Each record needs to be echoed exactly; can you do that?

[Data extract Boundary: Start]

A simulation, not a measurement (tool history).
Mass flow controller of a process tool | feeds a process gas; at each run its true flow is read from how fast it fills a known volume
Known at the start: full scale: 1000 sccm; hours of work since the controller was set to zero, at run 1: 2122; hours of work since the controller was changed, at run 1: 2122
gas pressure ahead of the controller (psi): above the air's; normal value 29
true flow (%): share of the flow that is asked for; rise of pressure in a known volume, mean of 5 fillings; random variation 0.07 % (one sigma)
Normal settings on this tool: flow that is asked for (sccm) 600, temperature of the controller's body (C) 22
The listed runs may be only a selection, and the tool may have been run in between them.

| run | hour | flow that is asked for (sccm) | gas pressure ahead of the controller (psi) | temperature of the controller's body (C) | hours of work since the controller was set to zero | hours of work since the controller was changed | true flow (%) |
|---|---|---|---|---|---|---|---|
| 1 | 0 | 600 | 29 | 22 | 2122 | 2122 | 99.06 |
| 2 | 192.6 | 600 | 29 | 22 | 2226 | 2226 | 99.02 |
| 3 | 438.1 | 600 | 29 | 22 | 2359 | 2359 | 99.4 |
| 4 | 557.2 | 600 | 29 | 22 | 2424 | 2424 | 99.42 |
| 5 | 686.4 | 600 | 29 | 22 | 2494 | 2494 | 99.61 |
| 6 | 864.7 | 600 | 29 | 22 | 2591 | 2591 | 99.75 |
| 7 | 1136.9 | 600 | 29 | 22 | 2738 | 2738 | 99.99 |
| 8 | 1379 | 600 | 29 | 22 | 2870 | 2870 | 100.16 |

[Data extract Boundary: End]

Answer section |
A simulation, not a measurement (tool history).
Mass flow controller of a process tool | feeds a process gas; at each run its true flow is read from how fast it fills a known volume
Known at the start: full scale: 1000 sccm; hours of work since the controller was set to zero, at run 1: 2122; hours of work since the controller was changed, at run 1: 2122
gas pressure ahead of the controller (psi): above the air's; normal value 29
true flow (%): share of the flow that is asked for; rise of pressure in a known volume, mean of 5 fillings; random variation 0.07 % (one sigma)
Normal settings on this tool: flow that is asked for (sccm) 600, temperature of the controller's body (C) 22
The listed runs may be only a selection, and the tool may have been run in between them.

| run | hour | flow that is asked for (sccm) | gas pressure ahead of the controller (psi) | temperature of the controller's body (C) | hours of work since the controller was set to zero | hours of work since the controller was changed | true flow (%) |
|---|---|---|---|---|---|---|---|
| 1 | 0 | 600 | 29 | 22 | 2122 | 2122 | 99.06 |
| 2 | 192.6 | 600 | 29 | 22 | 2226 | 2226 | 99.02 |
| 3 | 438.1 | 600 | 29 | 22 | 2359 | 2359 | 99.4 |
| 4 | 557.2 | 600 | 29 | 22 | 2424 | 2424 | 99.42 |
| 5 | 686.4 | 600 | 29 | 22 | 2494 | 2494 | 99.61 |
| 6 | 864.7 | 600 | 29 | 22 | 2591 | 2591 | 99.75 |
| 7 | 1136.9 | 600 | 29 | 22 | 2738 | 2738 | 99.99 |
| 8 | 1379 | 600 | 29 | 22 | 2870 | 2870 | 100.16 |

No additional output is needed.